> _Action item_:
Nothing in the listing should differ in your copy; retype it all exactly.

Start of Raw data
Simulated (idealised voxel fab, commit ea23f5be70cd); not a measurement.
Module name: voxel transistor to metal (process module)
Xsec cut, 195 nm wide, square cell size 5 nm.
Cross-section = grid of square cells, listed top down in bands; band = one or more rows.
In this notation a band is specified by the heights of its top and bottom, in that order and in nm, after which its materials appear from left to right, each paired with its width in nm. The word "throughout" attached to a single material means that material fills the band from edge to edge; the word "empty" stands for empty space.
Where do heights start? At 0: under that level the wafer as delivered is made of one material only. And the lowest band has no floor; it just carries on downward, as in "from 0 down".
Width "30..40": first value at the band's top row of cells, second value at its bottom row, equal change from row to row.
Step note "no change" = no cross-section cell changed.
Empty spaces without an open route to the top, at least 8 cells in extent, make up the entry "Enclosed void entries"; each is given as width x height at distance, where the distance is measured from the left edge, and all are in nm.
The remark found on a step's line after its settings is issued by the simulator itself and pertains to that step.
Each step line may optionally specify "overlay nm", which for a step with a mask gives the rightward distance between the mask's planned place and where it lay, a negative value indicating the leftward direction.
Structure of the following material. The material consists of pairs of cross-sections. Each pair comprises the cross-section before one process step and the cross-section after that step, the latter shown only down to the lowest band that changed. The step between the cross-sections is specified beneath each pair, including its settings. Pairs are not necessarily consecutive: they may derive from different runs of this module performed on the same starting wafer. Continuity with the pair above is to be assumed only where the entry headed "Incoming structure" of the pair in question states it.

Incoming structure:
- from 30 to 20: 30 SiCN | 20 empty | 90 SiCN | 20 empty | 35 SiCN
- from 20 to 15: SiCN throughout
End of Raw data

> _Solution_:
Simulated (idealised voxel fab, commit ea23f5be70cd); not a measurement.
Module name: voxel transistor to metal (process module)
Xsec cut, 195 nm wide, square cell size 5 nm.
Cross-section = grid of square cells, listed top down in bands; band = one or more rows.
In this notation a band is specified by the heights of its top and bottom, in that order and in nm, after which its materials appear from left to right, each paired with its width in nm. The word "throughout" attached to a single material means that material fills the band from edge to edge; the word "empty" stands for empty space.
Where do heights start? At 0: under that level the wafer as delivered is made of one material only. And the lowest band has no floor; it just carries on downward, as in "from 0 down".
Width "30..40": first value at the band's top row of cells, second value at its bottom row, equal change from row to row.
Step note "no change" = no cross-section cell changed.
Empty spaces without an open route to the top, at least 8 cells in extent, make up the entry "Enclosed void entries"; each is given as width x height at distance, where the distance is measured from the left edge, and all are in nm.
The remark found on a step's line after its settings is issued by the simulator itself and pertains to that step.
Each step line may optionally specify "overlay nm", which for a step with a mask gives the rightward distance between the mask's planned place and where it lay, a negative value indicating the leftward direction.
Structure of the following material. The material consists of pairs of cross-sections. Each pair comprises the cross-section before one process step and the cross-section after that step, the latter shown only down to the lowest band that changed. The step between the cross-sections is specified beneath each pair, including its settings. Pairs are not necessarily consecutive: they may derive from different runs of this module performed on the same starting wafer. Continuity with the pair above is to be assumed only where the entry headed "Incoming structure" of the pair in question states it.

Incoming structure:
- from 30 to 20: 30 SiCN | 20 empty | 90 SiCN | 20 empty | 35 SiCN
- from 20 to 15: SiCN throughout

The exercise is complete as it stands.